### Required action:
Look through the data below for the line with "field__w8, contact, m1, m1__w1, m1_nw", and transcribe it exactly together with each line after it up to and including the line with "[with the fault]: SiO2 loses 545". Give nothing else.

### Raw data:
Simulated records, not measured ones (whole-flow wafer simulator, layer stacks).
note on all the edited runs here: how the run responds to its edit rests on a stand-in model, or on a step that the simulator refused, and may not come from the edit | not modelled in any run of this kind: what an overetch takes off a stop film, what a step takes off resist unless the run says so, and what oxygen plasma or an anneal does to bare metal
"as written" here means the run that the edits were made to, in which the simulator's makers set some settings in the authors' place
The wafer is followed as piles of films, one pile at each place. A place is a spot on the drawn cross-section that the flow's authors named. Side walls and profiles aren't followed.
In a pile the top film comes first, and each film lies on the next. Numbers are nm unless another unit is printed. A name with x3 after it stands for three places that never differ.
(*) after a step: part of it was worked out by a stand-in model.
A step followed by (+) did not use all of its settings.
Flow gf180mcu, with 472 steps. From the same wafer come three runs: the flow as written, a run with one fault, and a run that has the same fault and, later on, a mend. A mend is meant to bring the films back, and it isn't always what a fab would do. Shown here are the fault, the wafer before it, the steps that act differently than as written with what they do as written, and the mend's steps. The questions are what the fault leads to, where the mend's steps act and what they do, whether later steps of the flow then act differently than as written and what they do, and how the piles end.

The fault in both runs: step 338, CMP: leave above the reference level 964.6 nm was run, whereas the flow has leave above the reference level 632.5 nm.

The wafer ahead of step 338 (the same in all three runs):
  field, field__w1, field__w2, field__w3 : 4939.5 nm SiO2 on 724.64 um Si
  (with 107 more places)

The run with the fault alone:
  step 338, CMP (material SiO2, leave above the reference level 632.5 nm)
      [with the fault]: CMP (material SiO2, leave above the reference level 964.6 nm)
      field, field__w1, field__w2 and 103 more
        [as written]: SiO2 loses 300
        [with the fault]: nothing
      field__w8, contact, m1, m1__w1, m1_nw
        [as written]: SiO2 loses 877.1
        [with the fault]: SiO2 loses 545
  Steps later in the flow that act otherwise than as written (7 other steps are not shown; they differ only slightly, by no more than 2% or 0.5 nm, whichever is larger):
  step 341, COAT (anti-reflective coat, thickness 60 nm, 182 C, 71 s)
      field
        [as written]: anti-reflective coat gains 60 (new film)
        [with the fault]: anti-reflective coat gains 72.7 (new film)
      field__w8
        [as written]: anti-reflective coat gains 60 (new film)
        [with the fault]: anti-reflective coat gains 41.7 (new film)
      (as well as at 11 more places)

### Exercise solution:
      field__w8, contact, m1, m1__w1, m1_nw
        [as written]: SiO2 loses 877.1
        [with the fault]: SiO2 loses 545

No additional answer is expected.